* TASK ITEM *
Word for word, restate every record.

□ □ □ □ □ □ □

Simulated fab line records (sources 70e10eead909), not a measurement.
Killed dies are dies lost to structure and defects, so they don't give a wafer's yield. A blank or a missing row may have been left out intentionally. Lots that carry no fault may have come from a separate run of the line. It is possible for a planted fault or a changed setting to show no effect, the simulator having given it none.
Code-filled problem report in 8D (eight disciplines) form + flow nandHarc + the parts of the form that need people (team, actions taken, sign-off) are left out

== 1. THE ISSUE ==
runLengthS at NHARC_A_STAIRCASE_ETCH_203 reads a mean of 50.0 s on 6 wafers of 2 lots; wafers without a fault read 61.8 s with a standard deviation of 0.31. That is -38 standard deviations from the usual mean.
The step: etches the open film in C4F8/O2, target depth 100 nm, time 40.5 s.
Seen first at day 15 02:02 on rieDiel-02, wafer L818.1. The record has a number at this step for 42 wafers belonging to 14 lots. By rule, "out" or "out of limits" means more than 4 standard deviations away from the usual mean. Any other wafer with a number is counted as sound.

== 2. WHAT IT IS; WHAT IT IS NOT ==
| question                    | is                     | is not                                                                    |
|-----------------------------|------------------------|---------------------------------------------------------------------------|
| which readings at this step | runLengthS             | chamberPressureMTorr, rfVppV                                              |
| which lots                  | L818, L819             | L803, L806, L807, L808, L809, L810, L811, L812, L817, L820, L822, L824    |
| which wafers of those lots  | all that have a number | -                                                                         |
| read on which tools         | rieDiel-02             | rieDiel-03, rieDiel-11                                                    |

□ □ □ □ □ □ □

* RESPONSE AREA *
Simulated fab line records (sources 70e10eead909), not a measurement.
Killed dies are dies lost to structure and defects, so they don't give a wafer's yield. A blank or a missing row may have been left out intentionally. Lots that carry no fault may have come from a separate run of the line. It is possible for a planted fault or a changed setting to show no effect, the simulator having given it none.
Code-filled problem report in 8D (eight disciplines) form + flow nandHarc + the parts of the form that need people (team, actions taken, sign-off) are left out

== 1. THE ISSUE ==
runLengthS at NHARC_A_STAIRCASE_ETCH_203 reads a mean of 50.0 s on 6 wafers of 2 lots; wafers without a fault read 61.8 s with a standard deviation of 0.31. That is -38 standard deviations from the usual mean.
The step: etches the open film in C4F8/O2, target depth 100 nm, time 40.5 s.
Seen first at day 15 02:02 on rieDiel-02, wafer L818.1. The record has a number at this step for 42 wafers belonging to 14 lots. By rule, "out" or "out of limits" means more than 4 standard deviations away from the usual mean. Any other wafer with a number is counted as sound.

== 2. WHAT IT IS; WHAT IT IS NOT ==
| question                    | is                     | is not                                                                    |
|-----------------------------|------------------------|---------------------------------------------------------------------------|
| which readings at this step | runLengthS             | chamberPressureMTorr, rfVppV                                              |
| which lots                  | L818, L819             | L803, L806, L807, L808, L809, L810, L811, L812, L817, L820, L822, L824    |
| which wafers of those lots  | all that have a number | -                                                                         |
| read on which tools         | rieDiel-02             | rieDiel-03, rieDiel-11                                                    |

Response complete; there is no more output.